__Action item__.
Please give again, word for word, the lines that lie between the start of the listing below and the line with "hey, quick one, what's", both included.

__Data extract__.
··········

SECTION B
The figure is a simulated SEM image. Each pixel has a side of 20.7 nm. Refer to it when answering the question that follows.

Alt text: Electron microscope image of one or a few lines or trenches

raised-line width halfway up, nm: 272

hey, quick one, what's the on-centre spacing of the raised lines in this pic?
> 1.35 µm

··········

__Response area__.
SECTION B
The figure is a simulated SEM image. Each pixel has a side of 20.7 nm. Refer to it when answering the question that follows.

Alt text: Electron microscope image of one or a few lines or trenches

raised-line width halfway up, nm: 272

hey, quick one, what's the on-centre spacing of the raised lines in this pic?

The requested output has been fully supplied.